*EXTRACTED MATERIAL*.
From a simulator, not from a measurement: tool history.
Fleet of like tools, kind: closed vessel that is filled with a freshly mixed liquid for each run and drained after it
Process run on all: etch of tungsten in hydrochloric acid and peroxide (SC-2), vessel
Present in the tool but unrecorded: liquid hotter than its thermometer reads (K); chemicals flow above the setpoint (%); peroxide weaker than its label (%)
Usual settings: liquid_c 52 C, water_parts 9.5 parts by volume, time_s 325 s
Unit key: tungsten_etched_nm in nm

*EXERCISE*. All entries are to be output exactly as they stand.

*SOLUTION*.
From a simulator, not from a measurement: tool history.
Fleet of like tools, kind: closed vessel that is filled with a freshly mixed liquid for each run and drained after it
Process run on all: etch of tungsten in hydrochloric acid and peroxide (SC-2), vessel
Present in the tool but unrecorded: liquid hotter than its thermometer reads (K); chemicals flow above the setpoint (%); peroxide weaker than its label (%)
Usual settings: liquid_c 52 C, water_parts 9.5 parts by volume, time_s 325 s
Unit key: tungsten_etched_nm in nm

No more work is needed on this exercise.